[WORK TASK]: The lines to reproduce run from the first one below to the line containing "Displayed cross-section: cut, width", both included. Reproduce them exactly and nothing else.

[SUPPLIED ENTRIES]:
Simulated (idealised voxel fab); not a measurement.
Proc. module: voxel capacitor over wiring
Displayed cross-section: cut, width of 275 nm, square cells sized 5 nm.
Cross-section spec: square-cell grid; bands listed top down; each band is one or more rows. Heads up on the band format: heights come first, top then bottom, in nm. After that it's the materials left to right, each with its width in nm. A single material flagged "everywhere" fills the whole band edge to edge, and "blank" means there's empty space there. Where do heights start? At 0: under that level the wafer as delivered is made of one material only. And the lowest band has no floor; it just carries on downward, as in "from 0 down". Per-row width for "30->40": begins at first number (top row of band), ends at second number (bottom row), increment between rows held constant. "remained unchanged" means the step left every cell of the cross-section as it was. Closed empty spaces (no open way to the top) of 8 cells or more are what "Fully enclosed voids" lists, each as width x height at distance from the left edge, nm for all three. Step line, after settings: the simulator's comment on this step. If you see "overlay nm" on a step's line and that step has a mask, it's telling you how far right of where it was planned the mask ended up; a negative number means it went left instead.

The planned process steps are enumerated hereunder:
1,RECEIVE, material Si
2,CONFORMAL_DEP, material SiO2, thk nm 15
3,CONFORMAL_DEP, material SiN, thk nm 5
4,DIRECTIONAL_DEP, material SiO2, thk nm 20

[WRITTEN SOLUTION]:
Simulated (idealised voxel fab); not a measurement.
Proc. module: voxel capacitor over wiring
Displayed cross-section: cut, width of 275 nm, square cells sized 5 nm.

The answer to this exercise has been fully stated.